= The data =
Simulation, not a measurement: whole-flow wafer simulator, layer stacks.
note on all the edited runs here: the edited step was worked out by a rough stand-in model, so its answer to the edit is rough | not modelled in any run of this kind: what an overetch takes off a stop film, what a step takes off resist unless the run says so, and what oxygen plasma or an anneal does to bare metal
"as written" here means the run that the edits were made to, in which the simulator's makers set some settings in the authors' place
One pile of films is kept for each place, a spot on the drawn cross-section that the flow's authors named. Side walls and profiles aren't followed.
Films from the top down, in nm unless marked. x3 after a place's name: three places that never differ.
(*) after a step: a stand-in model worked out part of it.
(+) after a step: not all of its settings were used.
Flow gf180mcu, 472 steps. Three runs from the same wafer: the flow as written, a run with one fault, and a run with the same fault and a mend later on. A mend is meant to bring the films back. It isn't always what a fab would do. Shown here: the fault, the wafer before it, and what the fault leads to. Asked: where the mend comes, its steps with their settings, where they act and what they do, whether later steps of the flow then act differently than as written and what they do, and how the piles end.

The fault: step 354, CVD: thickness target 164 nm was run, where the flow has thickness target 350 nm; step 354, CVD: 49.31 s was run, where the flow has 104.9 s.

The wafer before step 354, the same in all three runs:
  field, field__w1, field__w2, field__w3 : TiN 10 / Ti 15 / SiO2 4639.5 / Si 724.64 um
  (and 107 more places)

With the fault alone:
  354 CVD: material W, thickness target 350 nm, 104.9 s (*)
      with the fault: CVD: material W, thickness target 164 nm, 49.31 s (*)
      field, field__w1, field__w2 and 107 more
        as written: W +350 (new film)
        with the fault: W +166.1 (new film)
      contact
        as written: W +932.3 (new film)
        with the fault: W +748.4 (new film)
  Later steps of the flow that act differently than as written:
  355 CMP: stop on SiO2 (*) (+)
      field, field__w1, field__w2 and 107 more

= Work instruction =
Quote exactly the first line of the entries and every line after it, stopping with the line that contains "(+) after a".

= Solution =
Simulation, not a measurement: whole-flow wafer simulator, layer stacks.
note on all the edited runs here: the edited step was worked out by a rough stand-in model, so its answer to the edit is rough | not modelled in any run of this kind: what an overetch takes off a stop film, what a step takes off resist unless the run says so, and what oxygen plasma or an anneal does to bare metal
"as written" here means the run that the edits were made to, in which the simulator's makers set some settings in the authors' place
One pile of films is kept for each place, a spot on the drawn cross-section that the flow's authors named. Side walls and profiles aren't followed.
Films from the top down, in nm unless marked. x3 after a place's name: three places that never differ.
(*) after a step: a stand-in model worked out part of it.
(+) after a step: not all of its settings were used.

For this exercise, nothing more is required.